Work instruction>
Return, in their exact form, the lines that lie between the start of the data below and the line containing "N5_BEOL_M10_RS_MEAS_57: measurement is", with both ends included.

Entries provided>
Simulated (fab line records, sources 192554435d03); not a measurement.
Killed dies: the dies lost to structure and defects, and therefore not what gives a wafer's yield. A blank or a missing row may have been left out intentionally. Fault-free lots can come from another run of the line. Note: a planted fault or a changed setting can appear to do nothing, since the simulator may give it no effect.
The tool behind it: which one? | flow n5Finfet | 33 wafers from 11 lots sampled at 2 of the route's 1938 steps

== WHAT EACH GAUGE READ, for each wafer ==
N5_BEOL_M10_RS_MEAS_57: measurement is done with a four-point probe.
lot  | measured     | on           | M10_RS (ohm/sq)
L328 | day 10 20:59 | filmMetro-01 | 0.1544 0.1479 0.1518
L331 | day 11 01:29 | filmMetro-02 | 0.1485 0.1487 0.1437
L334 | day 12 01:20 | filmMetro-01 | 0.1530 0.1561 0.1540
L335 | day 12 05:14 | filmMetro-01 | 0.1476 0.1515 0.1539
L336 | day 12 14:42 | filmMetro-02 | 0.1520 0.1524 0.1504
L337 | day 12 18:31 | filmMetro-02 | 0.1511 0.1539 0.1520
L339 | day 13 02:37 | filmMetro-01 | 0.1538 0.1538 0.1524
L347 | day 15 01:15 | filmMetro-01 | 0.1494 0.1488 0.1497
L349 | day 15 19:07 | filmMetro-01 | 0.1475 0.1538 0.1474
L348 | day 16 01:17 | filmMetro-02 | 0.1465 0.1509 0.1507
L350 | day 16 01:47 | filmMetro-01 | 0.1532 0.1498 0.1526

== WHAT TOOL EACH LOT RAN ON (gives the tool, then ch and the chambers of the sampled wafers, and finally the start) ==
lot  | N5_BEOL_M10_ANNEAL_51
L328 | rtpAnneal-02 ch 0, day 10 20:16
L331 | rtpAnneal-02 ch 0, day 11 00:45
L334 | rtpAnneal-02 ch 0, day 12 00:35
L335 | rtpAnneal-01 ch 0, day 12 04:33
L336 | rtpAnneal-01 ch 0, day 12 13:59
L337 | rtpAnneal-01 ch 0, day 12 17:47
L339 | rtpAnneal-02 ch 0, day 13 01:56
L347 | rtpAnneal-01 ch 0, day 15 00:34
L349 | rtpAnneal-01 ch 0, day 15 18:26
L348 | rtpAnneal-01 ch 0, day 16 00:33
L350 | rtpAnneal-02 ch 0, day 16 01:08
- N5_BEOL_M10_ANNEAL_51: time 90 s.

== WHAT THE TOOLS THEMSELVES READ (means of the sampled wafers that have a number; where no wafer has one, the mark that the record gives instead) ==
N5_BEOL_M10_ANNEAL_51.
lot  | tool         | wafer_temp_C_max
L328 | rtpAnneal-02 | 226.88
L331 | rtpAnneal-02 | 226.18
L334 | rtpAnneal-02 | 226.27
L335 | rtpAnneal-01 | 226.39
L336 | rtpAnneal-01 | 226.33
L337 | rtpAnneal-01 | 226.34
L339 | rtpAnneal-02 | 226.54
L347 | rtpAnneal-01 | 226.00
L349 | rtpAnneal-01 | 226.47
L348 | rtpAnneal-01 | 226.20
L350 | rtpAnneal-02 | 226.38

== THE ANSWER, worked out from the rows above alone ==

Response area>
Simulated (fab line records, sources 192554435d03); not a measurement.
Killed dies: the dies lost to structure and defects, and therefore not what gives a wafer's yield. A blank or a missing row may have been left out intentionally. Fault-free lots can come from another run of the line. Note: a planted fault or a changed setting can appear to do nothing, since the simulator may give it no effect.
The tool behind it: which one? | flow n5Finfet | 33 wafers from 11 lots sampled at 2 of the route's 1938 steps

== WHAT EACH GAUGE READ, for each wafer ==
N5_BEOL_M10_RS_MEAS_57: measurement is done with a four-point probe.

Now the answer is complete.